= = = = =

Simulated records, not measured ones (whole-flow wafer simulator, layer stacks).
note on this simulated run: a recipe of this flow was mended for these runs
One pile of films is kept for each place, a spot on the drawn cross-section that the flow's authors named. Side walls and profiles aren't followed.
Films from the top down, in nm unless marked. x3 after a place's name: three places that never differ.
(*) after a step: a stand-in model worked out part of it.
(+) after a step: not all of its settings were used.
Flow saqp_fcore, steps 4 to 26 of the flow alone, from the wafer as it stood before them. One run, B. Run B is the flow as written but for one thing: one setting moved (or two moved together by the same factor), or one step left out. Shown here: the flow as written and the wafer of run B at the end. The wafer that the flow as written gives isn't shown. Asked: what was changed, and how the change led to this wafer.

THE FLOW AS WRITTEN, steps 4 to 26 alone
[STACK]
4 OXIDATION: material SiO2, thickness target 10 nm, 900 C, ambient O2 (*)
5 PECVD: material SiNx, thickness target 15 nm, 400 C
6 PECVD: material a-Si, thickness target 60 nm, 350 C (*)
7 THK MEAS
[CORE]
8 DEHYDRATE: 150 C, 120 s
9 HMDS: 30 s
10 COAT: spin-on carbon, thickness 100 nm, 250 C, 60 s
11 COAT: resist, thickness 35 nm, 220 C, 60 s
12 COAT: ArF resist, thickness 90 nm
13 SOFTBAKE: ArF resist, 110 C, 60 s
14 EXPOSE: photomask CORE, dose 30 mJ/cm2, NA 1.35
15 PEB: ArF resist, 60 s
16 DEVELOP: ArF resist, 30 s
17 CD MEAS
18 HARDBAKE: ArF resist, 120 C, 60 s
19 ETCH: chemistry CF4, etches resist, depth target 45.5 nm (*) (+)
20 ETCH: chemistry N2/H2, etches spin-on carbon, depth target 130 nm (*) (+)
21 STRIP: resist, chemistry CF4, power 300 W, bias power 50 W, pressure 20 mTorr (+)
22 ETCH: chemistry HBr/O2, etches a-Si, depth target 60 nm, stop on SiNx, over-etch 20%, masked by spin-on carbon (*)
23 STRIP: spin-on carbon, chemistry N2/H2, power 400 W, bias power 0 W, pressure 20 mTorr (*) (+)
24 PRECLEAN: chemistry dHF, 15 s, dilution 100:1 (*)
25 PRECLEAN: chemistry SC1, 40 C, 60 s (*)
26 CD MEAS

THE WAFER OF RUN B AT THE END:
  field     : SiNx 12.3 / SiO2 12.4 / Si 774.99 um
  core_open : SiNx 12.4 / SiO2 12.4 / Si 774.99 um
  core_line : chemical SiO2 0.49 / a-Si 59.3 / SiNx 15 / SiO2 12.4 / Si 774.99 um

= = = = =

__Assignment__. The required output is the exact run of lines from the beginning of the listing above to the line that contains "4 OXIDATION: material", inclusive of both.

__Reply__.
Simulated records, not measured ones (whole-flow wafer simulator, layer stacks).
note on this simulated run: a recipe of this flow was mended for these runs
One pile of films is kept for each place, a spot on the drawn cross-section that the flow's authors named. Side walls and profiles aren't followed.
Films from the top down, in nm unless marked. x3 after a place's name: three places that never differ.
(*) after a step: a stand-in model worked out part of it.
(+) after a step: not all of its settings were used.
Flow saqp_fcore, steps 4 to 26 of the flow alone, from the wafer as it stood before them. One run, B. Run B is the flow as written but for one thing: one setting moved (or two moved together by the same factor), or one step left out. Shown here: the flow as written and the wafer of run B at the end. The wafer that the flow as written gives isn't shown. Asked: what was changed, and how the change led to this wafer.

THE FLOW AS WRITTEN, steps 4 to 26 alone
[STACK]
4 OXIDATION: material SiO2, thickness target 10 nm, 900 C, ambient O2 (*)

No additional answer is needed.